TASK ITEM »
Starting with the line that contains "Answer: 345 nm" and stopping after the line that contains "Reviewer: The caption", return each line below exactly as written, with no others.

====== MATERIAL SUPPLIED ======

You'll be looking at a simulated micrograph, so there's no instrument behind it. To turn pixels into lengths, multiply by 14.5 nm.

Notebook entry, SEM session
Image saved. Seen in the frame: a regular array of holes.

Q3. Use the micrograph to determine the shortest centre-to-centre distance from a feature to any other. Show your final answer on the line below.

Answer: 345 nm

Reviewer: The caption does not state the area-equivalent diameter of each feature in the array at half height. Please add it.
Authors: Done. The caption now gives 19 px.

======

EXERCISE OUTPUT »
Answer: 345 nm

Reviewer: The caption does not state the area-equivalent diameter of each feature in the array at half height. Please add it.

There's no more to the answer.